Required action:
The lines from the top of the listing through the one containing "Xsec cut, 155 nm wide, square cell size 5 nm." are to be retyped exactly, with no other lines.

======== Data extracts ========

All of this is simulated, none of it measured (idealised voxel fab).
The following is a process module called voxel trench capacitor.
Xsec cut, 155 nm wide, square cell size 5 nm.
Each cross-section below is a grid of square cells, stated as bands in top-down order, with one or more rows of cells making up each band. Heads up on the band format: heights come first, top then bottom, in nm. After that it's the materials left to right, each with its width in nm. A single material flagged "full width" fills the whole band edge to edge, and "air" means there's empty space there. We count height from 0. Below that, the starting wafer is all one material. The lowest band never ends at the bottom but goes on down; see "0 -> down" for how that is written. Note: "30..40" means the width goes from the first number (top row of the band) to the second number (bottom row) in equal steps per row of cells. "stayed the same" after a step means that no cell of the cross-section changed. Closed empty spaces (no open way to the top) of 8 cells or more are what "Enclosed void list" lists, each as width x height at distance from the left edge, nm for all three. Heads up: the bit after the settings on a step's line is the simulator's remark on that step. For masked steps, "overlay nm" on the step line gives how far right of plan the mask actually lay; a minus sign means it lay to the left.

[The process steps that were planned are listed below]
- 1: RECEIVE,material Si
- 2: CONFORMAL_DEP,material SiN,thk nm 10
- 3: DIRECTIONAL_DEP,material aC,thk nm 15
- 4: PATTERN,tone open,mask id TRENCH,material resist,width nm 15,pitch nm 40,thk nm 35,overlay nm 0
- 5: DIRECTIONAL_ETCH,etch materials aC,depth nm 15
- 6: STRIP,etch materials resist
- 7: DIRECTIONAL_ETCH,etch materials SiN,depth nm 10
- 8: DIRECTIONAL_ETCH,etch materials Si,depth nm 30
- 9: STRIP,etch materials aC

========

Problem solution:
All of this is simulated, none of it measured (idealised voxel fab).
The following is a process module called voxel trench capacitor.
Xsec cut, 155 nm wide, square cell size 5 nm.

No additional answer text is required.